── SUPPLIED ENTRIES
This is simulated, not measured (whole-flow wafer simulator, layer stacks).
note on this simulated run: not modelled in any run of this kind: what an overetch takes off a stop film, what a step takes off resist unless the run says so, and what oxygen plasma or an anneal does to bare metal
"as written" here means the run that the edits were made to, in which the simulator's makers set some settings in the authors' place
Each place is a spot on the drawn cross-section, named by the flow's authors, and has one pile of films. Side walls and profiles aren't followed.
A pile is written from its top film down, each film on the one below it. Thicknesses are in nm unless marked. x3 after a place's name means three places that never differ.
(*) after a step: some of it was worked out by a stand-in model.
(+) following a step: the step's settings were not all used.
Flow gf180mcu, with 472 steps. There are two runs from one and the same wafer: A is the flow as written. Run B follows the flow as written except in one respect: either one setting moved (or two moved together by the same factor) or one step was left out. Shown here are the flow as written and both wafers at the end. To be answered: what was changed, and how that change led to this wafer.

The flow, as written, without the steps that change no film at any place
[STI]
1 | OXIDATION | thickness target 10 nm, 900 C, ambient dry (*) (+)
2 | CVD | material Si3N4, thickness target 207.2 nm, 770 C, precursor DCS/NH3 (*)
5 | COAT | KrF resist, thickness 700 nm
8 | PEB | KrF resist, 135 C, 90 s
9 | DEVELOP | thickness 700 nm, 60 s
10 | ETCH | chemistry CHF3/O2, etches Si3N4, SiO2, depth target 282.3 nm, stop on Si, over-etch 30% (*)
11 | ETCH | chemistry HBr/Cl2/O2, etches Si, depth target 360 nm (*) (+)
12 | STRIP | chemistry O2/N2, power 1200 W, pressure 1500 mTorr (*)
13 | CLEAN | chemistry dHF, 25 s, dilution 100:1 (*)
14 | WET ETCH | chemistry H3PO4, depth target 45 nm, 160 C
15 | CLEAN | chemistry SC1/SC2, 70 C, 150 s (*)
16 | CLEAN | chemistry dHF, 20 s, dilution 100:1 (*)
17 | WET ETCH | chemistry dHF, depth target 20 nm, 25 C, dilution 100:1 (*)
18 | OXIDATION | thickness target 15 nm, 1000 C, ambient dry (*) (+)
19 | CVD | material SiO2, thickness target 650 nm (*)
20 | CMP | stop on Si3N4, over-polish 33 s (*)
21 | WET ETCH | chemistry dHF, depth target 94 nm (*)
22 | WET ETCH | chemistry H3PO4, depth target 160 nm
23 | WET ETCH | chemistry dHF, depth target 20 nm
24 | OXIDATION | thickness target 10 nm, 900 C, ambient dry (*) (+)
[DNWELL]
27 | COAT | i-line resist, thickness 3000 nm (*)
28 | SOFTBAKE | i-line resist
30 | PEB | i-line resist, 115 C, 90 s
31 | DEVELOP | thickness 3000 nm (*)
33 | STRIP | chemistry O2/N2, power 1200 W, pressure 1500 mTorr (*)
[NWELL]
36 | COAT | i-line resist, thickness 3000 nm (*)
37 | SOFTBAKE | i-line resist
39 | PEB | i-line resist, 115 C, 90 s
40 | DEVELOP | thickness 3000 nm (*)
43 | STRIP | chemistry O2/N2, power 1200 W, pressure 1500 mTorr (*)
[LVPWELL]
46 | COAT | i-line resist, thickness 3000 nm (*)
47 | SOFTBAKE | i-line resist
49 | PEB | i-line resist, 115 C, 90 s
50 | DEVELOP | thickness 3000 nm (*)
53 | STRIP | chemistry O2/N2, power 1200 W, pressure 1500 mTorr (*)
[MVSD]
────

Copy the lines of the data above exactly as written, beginning with the line containing "23 | WET ETCH" and ending with the line containing "53 | STRIP |", and leave out all other lines.

WRITTEN SOLUTION.
23 | WET ETCH | chemistry dHF, depth target 20 nm
24 | OXIDATION | thickness target 10 nm, 900 C, ambient dry (*) (+)
[DNWELL]
27 | COAT | i-line resist, thickness 3000 nm (*)
28 | SOFTBAKE | i-line resist
30 | PEB | i-line resist, 115 C, 90 s
31 | DEVELOP | thickness 3000 nm (*)
33 | STRIP | chemistry O2/N2, power 1200 W, pressure 1500 mTorr (*)
[NWELL]
36 | COAT | i-line resist, thickness 3000 nm (*)
37 | SOFTBAKE | i-line resist
39 | PEB | i-line resist, 115 C, 90 s
40 | DEVELOP | thickness 3000 nm (*)
43 | STRIP | chemistry O2/N2, power 1200 W, pressure 1500 mTorr (*)
[LVPWELL]
46 | COAT | i-line resist, thickness 3000 nm (*)
47 | SOFTBAKE | i-line resist
49 | PEB | i-line resist, 115 C, 90 s
50 | DEVELOP | thickness 3000 nm (*)
53 | STRIP | chemistry O2/N2, power 1200 W, pressure 1500 mTorr (*)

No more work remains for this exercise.